--- START ---
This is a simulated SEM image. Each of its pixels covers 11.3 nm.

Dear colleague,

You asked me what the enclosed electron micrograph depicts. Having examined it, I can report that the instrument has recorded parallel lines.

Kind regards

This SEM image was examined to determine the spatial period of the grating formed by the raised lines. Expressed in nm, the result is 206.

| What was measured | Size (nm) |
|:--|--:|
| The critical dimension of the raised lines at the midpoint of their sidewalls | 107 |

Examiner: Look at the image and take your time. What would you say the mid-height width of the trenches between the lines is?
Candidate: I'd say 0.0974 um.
--- END ---

TASK ITEM:
Your reply should contain every entry, repeated exactly.

RESPONSE:
This is a simulated SEM image. Each of its pixels covers 11.3 nm.

Dear colleague,

You asked me what the enclosed electron micrograph depicts. Having examined it, I can report that the instrument has recorded parallel lines.

Kind regards

This SEM image was examined to determine the spatial period of the grating formed by the raised lines. Expressed in nm, the result is 206.

| What was measured | Size (nm) |
|:--|--:|
| The critical dimension of the raised lines at the midpoint of their sidewalls | 107 |

Examiner: Look at the image and take your time. What would you say the mid-height width of the trenches between the lines is?
Candidate: I'd say 0.0974 um.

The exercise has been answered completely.